### Data excerpts
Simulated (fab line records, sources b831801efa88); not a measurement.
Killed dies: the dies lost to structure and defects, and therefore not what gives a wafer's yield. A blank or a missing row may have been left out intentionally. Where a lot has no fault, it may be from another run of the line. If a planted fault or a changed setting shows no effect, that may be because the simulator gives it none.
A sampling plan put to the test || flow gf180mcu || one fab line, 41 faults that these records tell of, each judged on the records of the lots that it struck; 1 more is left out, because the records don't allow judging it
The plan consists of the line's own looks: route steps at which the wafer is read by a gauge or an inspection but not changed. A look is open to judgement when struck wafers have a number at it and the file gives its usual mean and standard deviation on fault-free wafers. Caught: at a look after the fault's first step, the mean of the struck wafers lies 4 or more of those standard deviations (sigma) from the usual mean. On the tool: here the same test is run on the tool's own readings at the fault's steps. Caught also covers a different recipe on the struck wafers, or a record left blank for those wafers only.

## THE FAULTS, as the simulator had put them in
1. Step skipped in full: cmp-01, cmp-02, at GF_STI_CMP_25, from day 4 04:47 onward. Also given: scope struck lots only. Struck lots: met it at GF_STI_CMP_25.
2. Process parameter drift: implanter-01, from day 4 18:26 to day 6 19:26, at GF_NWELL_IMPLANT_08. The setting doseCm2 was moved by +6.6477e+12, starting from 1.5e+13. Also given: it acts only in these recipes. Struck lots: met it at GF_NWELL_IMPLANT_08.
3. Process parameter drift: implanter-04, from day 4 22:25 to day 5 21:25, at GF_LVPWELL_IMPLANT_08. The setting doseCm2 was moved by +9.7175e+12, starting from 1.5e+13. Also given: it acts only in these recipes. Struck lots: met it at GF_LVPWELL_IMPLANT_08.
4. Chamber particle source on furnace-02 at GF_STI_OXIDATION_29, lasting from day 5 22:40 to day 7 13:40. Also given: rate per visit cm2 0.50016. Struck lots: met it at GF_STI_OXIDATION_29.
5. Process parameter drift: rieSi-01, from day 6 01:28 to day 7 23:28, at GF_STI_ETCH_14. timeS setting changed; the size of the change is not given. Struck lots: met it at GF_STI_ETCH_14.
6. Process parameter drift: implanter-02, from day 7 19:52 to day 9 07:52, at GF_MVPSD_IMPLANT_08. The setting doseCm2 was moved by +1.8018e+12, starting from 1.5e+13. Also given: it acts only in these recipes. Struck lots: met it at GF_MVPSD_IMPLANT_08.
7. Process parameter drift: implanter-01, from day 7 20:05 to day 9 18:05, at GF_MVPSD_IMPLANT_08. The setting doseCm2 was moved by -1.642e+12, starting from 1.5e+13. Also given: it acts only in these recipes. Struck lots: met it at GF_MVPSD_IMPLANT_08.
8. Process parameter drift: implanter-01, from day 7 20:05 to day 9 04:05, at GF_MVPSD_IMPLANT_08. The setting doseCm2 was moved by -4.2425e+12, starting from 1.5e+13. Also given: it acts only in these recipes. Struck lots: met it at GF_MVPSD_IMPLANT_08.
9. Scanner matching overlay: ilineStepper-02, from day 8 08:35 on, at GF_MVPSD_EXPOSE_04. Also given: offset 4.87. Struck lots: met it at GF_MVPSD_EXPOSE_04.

### Assignment
Please output only the lines from the first line of the entries through the line with "A sampling plan", both included, exactly as written.

### Written response
Simulated (fab line records, sources b831801efa88); not a measurement.
Killed dies: the dies lost to structure and defects, and therefore not what gives a wafer's yield. A blank or a missing row may have been left out intentionally. Where a lot has no fault, it may be from another run of the line. If a planted fault or a changed setting shows no effect, that may be because the simulator gives it none.
A sampling plan put to the test || flow gf180mcu || one fab line, 41 faults that these records tell of, each judged on the records of the lots that it struck; 1 more is left out, because the records don't allow judging it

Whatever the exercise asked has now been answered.